* [Work request]: Please give back the listing exactly as it reads.

* [Excerpted records]:
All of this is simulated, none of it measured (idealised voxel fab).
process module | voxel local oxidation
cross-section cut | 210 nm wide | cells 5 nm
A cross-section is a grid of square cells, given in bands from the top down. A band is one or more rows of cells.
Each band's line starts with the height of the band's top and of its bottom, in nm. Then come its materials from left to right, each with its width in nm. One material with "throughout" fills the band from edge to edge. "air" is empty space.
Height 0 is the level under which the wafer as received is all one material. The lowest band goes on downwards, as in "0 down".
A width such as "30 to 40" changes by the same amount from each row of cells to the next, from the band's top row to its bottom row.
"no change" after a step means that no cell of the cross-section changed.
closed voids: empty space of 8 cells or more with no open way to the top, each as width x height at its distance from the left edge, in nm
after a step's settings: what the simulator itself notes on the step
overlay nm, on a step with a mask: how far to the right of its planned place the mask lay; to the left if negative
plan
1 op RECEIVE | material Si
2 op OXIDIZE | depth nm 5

* [Answer box]:
All of this is simulated, none of it measured (idealised voxel fab).
process module | voxel local oxidation
cross-section cut | 210 nm wide | cells 5 nm
A cross-section is a grid of square cells, given in bands from the top down. A band is one or more rows of cells.
Each band's line starts with the height of the band's top and of its bottom, in nm. Then come its materials from left to right, each with its width in nm. One material with "throughout" fills the band from edge to edge. "air" is empty space.
Height 0 is the level under which the wafer as received is all one material. The lowest band goes on downwards, as in "0 down".
A width such as "30 to 40" changes by the same amount from each row of cells to the next, from the band's top row to its bottom row.
"no change" after a step means that no cell of the cross-section changed.
closed voids: empty space of 8 cells or more with no open way to the top, each as width x height at its distance from the left edge, in nm
after a step's settings: what the simulator itself notes on the step
overlay nm, on a step with a mask: how far to the right of its planned place the mask lay; to the left if negative
plan
1 op RECEIVE | material Si
2 op OXIDIZE | depth nm 5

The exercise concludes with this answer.